— Work request —
Give every line of the listing word for word, beginning at the first and including the line with "The tool may" as the last.

— Records provided —
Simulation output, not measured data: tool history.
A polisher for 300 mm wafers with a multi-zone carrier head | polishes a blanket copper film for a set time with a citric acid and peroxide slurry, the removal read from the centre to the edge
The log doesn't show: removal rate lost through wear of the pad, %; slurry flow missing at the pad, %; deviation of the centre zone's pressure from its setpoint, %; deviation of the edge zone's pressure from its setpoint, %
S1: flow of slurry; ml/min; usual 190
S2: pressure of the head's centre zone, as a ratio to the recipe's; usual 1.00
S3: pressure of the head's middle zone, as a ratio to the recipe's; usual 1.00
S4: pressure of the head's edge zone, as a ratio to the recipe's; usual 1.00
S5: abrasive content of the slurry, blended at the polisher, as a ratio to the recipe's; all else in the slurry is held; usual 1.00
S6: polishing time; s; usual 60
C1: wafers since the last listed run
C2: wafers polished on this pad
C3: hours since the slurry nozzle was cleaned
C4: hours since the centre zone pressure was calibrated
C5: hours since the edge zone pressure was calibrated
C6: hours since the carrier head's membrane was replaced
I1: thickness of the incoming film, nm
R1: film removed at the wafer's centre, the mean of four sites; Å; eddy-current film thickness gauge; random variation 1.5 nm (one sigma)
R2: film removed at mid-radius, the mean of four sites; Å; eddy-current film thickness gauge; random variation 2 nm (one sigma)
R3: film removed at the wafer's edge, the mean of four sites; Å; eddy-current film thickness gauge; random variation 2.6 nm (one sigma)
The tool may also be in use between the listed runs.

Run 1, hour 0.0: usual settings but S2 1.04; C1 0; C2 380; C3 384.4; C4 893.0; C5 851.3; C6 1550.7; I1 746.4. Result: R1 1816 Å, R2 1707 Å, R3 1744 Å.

— Response area —
Simulation output, not measured data: tool history.
A polisher for 300 mm wafers with a multi-zone carrier head | polishes a blanket copper film for a set time with a citric acid and peroxide slurry, the removal read from the centre to the edge
The log doesn't show: removal rate lost through wear of the pad, %; slurry flow missing at the pad, %; deviation of the centre zone's pressure from its setpoint, %; deviation of the edge zone's pressure from its setpoint, %
S1: flow of slurry; ml/min; usual 190
S2: pressure of the head's centre zone, as a ratio to the recipe's; usual 1.00
S3: pressure of the head's middle zone, as a ratio to the recipe's; usual 1.00
S4: pressure of the head's edge zone, as a ratio to the recipe's; usual 1.00
S5: abrasive content of the slurry, blended at the polisher, as a ratio to the recipe's; all else in the slurry is held; usual 1.00
S6: polishing time; s; usual 60
C1: wafers since the last listed run
C2: wafers polished on this pad
C3: hours since the slurry nozzle was cleaned
C4: hours since the centre zone pressure was calibrated
C5: hours since the edge zone pressure was calibrated
C6: hours since the carrier head's membrane was replaced
I1: thickness of the incoming film, nm
R1: film removed at the wafer's centre, the mean of four sites; Å; eddy-current film thickness gauge; random variation 1.5 nm (one sigma)
R2: film removed at mid-radius, the mean of four sites; Å; eddy-current film thickness gauge; random variation 2 nm (one sigma)
R3: film removed at the wafer's edge, the mean of four sites; Å; eddy-current film thickness gauge; random variation 2.6 nm (one sigma)
The tool may also be in use between the listed runs.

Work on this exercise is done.